--------------------------------------------------
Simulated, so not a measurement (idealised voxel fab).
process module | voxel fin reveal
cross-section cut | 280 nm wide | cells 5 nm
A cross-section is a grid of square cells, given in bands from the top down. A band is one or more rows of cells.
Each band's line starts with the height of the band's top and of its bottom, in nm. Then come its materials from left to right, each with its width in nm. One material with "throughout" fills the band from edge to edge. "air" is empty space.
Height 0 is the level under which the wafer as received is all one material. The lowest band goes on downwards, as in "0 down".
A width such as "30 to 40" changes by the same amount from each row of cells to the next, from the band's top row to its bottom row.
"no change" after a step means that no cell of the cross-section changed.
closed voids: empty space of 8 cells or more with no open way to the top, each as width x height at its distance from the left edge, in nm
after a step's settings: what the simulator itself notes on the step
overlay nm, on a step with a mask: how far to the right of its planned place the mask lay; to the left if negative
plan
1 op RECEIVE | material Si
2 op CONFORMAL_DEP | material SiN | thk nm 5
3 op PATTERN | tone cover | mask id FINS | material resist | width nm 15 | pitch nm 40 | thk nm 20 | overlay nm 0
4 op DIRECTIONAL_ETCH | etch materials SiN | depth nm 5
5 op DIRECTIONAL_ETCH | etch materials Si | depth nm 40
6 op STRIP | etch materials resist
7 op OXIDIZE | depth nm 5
--------------------------------------------------

*Task item:* Starting at the line that has "1 op RECEIVE | material Si" in the records above, restate word for word every line until the one that has "5 op DIRECTIONAL_ETCH", and include that one as well.

*Exercise response:*
1 op RECEIVE | material Si
2 op CONFORMAL_DEP | material SiN | thk nm 5
3 op PATTERN | tone cover | mask id FINS | material resist | width nm 15 | pitch nm 40 | thk nm 20 | overlay nm 0
4 op DIRECTIONAL_ETCH | etch materials SiN | depth nm 5
5 op DIRECTIONAL_ETCH | etch materials Si | depth nm 40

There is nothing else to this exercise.